## Action item
Reprint every line of the data, keeping each character intact.

- - - -

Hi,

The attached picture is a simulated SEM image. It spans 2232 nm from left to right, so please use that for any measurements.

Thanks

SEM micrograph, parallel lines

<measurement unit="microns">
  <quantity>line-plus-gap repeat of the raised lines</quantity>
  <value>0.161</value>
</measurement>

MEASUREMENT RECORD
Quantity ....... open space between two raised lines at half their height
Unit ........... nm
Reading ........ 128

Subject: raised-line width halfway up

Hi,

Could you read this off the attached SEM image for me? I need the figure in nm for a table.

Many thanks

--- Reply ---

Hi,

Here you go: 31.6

- - - -

## Solution
Hi,

The attached picture is a simulated SEM image. It spans 2232 nm from left to right, so please use that for any measurements.

Thanks

SEM micrograph, parallel lines

<measurement unit="microns">
  <quantity>line-plus-gap repeat of the raised lines</quantity>
  <value>0.161</value>
</measurement>

MEASUREMENT RECORD
Quantity ....... open space between two raised lines at half their height
Unit ........... nm
Reading ........ 128

Subject: raised-line width halfway up

Hi,

Could you read this off the attached SEM image for me? I need the figure in nm for a table.

Many thanks

--- Reply ---

Hi,

Here you go: 31.6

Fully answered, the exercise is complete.